» TASK ITEM
When the line containing "Before the first" appears in the entries below, begin printing there and stop after the line containing "# hour 3565.9: tester calibrated, once more"; print each of those lines exactly and no other line.

______

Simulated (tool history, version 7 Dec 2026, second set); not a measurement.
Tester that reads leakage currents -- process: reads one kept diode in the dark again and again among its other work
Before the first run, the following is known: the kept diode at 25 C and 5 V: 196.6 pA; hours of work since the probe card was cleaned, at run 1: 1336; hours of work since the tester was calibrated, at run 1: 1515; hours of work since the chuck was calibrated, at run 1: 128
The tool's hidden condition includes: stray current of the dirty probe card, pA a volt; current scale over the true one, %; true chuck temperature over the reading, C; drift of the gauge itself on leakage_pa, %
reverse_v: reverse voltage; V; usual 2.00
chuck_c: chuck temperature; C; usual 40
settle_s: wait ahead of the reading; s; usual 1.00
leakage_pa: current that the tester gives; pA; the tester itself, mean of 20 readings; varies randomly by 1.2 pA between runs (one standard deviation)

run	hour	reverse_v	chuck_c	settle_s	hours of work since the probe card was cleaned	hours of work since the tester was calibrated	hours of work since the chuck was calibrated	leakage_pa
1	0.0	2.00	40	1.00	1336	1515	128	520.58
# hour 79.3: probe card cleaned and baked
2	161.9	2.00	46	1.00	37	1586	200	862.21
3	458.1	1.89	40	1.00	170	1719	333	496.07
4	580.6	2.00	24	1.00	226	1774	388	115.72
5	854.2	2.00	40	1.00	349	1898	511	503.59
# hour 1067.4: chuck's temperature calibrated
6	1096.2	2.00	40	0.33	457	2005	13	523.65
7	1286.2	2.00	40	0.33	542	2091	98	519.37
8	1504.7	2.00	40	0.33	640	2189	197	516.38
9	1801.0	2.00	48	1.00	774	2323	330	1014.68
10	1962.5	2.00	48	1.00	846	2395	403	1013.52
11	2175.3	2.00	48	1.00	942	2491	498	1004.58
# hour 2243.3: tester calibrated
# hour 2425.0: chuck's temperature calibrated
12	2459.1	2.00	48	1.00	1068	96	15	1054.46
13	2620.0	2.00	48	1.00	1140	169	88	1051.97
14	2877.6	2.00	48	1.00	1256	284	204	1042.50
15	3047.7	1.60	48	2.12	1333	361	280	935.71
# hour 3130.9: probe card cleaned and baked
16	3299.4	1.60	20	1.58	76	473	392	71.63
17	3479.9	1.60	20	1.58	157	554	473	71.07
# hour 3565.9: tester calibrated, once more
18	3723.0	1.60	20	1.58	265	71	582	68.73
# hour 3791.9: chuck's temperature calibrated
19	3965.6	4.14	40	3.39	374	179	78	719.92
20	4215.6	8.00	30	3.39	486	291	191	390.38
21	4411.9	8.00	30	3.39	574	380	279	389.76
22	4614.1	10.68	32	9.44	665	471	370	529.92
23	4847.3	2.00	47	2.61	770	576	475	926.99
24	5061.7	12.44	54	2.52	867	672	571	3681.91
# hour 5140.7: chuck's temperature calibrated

______

» EXERCISE ANSWER
Before the first run, the following is known: the kept diode at 25 C and 5 V: 196.6 pA; hours of work since the probe card was cleaned, at run 1: 1336; hours of work since the tester was calibrated, at run 1: 1515; hours of work since the chuck was calibrated, at run 1: 128
The tool's hidden condition includes: stray current of the dirty probe card, pA a volt; current scale over the true one, %; true chuck temperature over the reading, C; drift of the gauge itself on leakage_pa, %
reverse_v: reverse voltage; V; usual 2.00
chuck_c: chuck temperature; C; usual 40
settle_s: wait ahead of the reading; s; usual 1.00
leakage_pa: current that the tester gives; pA; the tester itself, mean of 20 readings; varies randomly by 1.2 pA between runs (one standard deviation)

run	hour	reverse_v	chuck_c	settle_s	hours of work since the probe card was cleaned	hours of work since the tester was calibrated	hours of work since the chuck was calibrated	leakage_pa
1	0.0	2.00	40	1.00	1336	1515	128	520.58
# hour 79.3: probe card cleaned and baked
2	161.9	2.00	46	1.00	37	1586	200	862.21
3	458.1	1.89	40	1.00	170	1719	333	496.07
4	580.6	2.00	24	1.00	226	1774	388	115.72
5	854.2	2.00	40	1.00	349	1898	511	503.59
# hour 1067.4: chuck's temperature calibrated
6	1096.2	2.00	40	0.33	457	2005	13	523.65
7	1286.2	2.00	40	0.33	542	2091	98	519.37
8	1504.7	2.00	40	0.33	640	2189	197	516.38
9	1801.0	2.00	48	1.00	774	2323	330	1014.68
10	1962.5	2.00	48	1.00	846	2395	403	1013.52
11	2175.3	2.00	48	1.00	942	2491	498	1004.58
# hour 2243.3: tester calibrated
# hour 2425.0: chuck's temperature calibrated
12	2459.1	2.00	48	1.00	1068	96	15	1054.46
13	2620.0	2.00	48	1.00	1140	169	88	1051.97
14	2877.6	2.00	48	1.00	1256	284	204	1042.50
15	3047.7	1.60	48	2.12	1333	361	280	935.71
# hour 3130.9: probe card cleaned and baked
16	3299.4	1.60	20	1.58	76	473	392	71.63
17	3479.9	1.60	20	1.58	157	554	473	71.07
# hour 3565.9: tester calibrated, once more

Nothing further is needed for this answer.